Repeat exactly the lines from the start of the entries below through the line containing "Cross-section, as written". Omit the rest.

Data supplied
◇ ◇ ◇ ◇ ◇

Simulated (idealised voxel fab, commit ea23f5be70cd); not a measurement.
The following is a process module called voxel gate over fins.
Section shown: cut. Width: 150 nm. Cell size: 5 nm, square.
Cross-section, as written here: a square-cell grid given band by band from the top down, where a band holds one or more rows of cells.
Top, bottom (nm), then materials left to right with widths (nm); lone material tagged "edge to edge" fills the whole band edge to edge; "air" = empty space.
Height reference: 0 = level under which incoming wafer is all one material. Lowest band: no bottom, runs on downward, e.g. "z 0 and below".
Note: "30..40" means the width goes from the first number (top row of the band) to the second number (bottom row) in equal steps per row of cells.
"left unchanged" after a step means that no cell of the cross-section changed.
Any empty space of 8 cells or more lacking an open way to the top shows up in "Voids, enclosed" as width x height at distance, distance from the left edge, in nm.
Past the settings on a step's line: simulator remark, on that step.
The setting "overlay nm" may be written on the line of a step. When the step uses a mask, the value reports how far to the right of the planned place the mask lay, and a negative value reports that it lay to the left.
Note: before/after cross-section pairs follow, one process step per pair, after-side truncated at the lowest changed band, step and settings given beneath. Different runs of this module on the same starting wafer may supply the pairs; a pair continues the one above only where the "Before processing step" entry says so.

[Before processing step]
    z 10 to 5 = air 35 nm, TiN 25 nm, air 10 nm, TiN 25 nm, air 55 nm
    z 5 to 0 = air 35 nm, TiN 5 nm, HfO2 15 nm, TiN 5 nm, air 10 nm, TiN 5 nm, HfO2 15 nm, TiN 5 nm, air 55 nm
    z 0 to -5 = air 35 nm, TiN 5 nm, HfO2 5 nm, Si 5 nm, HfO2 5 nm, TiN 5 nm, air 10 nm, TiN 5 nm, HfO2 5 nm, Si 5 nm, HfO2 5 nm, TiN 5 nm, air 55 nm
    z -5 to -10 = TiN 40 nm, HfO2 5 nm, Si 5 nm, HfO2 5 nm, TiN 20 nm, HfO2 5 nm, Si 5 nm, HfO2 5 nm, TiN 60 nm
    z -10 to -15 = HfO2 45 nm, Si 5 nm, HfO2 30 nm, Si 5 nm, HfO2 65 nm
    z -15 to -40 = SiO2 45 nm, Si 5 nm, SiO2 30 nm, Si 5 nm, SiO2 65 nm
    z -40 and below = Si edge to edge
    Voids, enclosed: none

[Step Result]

◇ ◇ ◇ ◇ ◇

Expected answer
Simulated (idealised voxel fab, commit ea23f5be70cd); not a measurement.
The following is a process module called voxel gate over fins.
Section shown: cut. Width: 150 nm. Cell size: 5 nm, square.
Cross-section, as written here: a square-cell grid given band by band from the top down, where a band holds one or more rows of cells.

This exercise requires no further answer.